**Assigned task**
Every line of the data should be retyped with no difference from the original.

━━━ Information provided ━━━

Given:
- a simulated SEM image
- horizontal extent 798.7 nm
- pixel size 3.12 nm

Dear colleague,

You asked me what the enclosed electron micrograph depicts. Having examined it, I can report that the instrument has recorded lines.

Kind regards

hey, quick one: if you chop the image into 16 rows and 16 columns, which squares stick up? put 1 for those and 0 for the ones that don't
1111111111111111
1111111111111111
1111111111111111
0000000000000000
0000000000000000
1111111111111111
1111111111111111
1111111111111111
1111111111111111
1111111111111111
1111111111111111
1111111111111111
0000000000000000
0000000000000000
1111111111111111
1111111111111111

━━━

**Result**
Given:
- a simulated SEM image
- horizontal extent 798.7 nm
- pixel size 3.12 nm

Dear colleague,

You asked me what the enclosed electron micrograph depicts. Having examined it, I can report that the instrument has recorded lines.

Kind regards

hey, quick one: if you chop the image into 16 rows and 16 columns, which squares stick up? put 1 for those and 0 for the ones that don't
1111111111111111
1111111111111111
1111111111111111
0000000000000000
0000000000000000
1111111111111111
1111111111111111
1111111111111111
1111111111111111
1111111111111111
1111111111111111
1111111111111111
0000000000000000
0000000000000000
1111111111111111
1111111111111111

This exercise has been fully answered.